» **DATA EXTRACTS**:
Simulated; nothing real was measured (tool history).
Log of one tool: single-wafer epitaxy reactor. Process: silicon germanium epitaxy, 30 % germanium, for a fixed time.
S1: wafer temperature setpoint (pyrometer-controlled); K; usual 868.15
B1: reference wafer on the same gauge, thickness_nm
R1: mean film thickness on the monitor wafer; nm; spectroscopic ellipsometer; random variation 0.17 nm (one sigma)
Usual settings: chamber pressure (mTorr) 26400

» **ASSIGNMENT**: Every line of the material above must be duplicated exactly.

» **RESPONSE**:
Simulated; nothing real was measured (tool history).
Log of one tool: single-wafer epitaxy reactor. Process: silicon germanium epitaxy, 30 % germanium, for a fixed time.
S1: wafer temperature setpoint (pyrometer-controlled); K; usual 868.15
B1: reference wafer on the same gauge, thickness_nm
R1: mean film thickness on the monitor wafer; nm; spectroscopic ellipsometer; random variation 0.17 nm (one sigma)
Usual settings: chamber pressure (mTorr) 26400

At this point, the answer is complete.